### Entries supplied ###

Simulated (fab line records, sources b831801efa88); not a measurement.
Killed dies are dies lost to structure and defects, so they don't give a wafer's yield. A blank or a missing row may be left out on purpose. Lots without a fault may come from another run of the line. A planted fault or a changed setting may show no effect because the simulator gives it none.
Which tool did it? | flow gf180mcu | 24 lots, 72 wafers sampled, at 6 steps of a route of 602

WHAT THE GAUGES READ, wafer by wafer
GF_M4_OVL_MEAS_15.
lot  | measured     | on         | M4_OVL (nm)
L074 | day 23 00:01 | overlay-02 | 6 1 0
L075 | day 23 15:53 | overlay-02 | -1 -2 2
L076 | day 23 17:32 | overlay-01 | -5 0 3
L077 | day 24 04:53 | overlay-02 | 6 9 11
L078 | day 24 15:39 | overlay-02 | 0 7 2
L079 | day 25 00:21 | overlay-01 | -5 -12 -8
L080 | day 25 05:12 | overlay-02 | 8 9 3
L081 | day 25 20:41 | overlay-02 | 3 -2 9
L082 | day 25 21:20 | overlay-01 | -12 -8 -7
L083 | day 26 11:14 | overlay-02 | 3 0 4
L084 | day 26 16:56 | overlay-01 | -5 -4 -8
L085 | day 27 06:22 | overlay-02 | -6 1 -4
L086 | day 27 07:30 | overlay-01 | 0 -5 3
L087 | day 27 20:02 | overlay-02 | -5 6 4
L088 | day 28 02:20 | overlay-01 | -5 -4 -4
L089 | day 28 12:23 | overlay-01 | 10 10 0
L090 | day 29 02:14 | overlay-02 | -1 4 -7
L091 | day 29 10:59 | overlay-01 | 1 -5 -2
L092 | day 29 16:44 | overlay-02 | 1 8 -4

###

● Action item
Each line from the top of the records down to the one with "Killed dies are" must be retyped exactly; include both ends and nothing else.

● Task result
Simulated (fab line records, sources b831801efa88); not a measurement.
Killed dies are dies lost to structure and defects, so they don't give a wafer's yield. A blank or a missing row may be left out on purpose. Lots without a fault may come from another run of the line. A planted fault or a changed setting may show no effect because the simulator gives it none.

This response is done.